● ● ● ● ●

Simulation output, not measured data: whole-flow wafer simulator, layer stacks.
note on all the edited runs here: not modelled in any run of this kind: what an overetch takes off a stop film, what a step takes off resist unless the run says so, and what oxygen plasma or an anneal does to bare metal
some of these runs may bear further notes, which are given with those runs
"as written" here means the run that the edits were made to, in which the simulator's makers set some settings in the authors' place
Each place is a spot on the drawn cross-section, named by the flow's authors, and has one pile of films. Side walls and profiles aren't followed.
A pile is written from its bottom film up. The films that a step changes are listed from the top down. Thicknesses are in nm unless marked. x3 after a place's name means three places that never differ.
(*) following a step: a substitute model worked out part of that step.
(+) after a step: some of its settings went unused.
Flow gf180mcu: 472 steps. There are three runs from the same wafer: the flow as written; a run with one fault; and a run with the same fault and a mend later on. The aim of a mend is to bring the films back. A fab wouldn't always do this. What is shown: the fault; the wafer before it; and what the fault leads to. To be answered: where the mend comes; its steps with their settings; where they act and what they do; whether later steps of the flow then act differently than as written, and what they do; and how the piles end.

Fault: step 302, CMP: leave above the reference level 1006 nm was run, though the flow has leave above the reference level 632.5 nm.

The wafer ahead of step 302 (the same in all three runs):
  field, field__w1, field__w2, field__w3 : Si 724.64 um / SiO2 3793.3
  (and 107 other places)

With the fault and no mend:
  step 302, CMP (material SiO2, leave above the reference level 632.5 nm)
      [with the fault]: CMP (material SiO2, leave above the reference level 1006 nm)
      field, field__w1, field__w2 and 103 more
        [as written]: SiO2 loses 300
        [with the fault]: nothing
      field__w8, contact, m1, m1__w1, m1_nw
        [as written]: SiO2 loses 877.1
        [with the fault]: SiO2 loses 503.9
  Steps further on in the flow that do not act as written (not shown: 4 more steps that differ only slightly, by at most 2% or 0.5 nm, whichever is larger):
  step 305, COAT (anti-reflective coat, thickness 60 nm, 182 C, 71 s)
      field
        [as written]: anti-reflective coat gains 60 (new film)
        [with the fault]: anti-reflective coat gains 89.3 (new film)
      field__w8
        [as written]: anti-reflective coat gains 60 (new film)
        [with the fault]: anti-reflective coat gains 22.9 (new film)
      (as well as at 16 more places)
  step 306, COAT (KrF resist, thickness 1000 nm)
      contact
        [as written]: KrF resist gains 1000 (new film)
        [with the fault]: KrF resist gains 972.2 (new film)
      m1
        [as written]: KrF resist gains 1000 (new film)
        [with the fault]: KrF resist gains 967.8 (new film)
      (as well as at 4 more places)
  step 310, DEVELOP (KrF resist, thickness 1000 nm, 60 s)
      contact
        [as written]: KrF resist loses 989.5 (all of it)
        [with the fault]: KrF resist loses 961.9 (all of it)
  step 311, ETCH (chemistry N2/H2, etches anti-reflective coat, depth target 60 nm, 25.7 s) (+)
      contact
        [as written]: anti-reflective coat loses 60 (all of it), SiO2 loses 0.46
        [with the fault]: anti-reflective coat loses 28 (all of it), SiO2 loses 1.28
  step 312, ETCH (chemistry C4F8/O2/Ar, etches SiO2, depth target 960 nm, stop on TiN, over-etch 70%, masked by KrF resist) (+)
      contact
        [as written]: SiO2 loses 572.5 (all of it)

● ● ● ● ●

● **WORK ORDER**
Quote the listing above from its first line to the line with "[with the fault]: SiO2 loses 503.9", inclusive, and add nothing.

● **YOUR RESPONSE**
Simulation output, not measured data: whole-flow wafer simulator, layer stacks.
note on all the edited runs here: not modelled in any run of this kind: what an overetch takes off a stop film, what a step takes off resist unless the run says so, and what oxygen plasma or an anneal does to bare metal
some of these runs may bear further notes, which are given with those runs
"as written" here means the run that the edits were made to, in which the simulator's makers set some settings in the authors' place
Each place is a spot on the drawn cross-section, named by the flow's authors, and has one pile of films. Side walls and profiles aren't followed.
A pile is written from its bottom film up. The films that a step changes are listed from the top down. Thicknesses are in nm unless marked. x3 after a place's name means three places that never differ.
(*) following a step: a substitute model worked out part of that step.
(+) after a step: some of its settings went unused.
Flow gf180mcu: 472 steps. There are three runs from the same wafer: the flow as written; a run with one fault; and a run with the same fault and a mend later on. The aim of a mend is to bring the films back. A fab wouldn't always do this. What is shown: the fault; the wafer before it; and what the fault leads to. To be answered: where the mend comes; its steps with their settings; where they act and what they do; whether later steps of the flow then act differently than as written, and what they do; and how the piles end.

Fault: step 302, CMP: leave above the reference level 1006 nm was run, though the flow has leave above the reference level 632.5 nm.

The wafer ahead of step 302 (the same in all three runs):
  field, field__w1, field__w2, field__w3 : Si 724.64 um / SiO2 3793.3
  (and 107 other places)

With the fault and no mend:
  step 302, CMP (material SiO2, leave above the reference level 632.5 nm)
      [with the fault]: CMP (material SiO2, leave above the reference level 1006 nm)
      field, field__w1, field__w2 and 103 more
        [as written]: SiO2 loses 300
        [with the fault]: nothing
      field__w8, contact, m1, m1__w1, m1_nw
        [as written]: SiO2 loses 877.1
        [with the fault]: SiO2 loses 503.9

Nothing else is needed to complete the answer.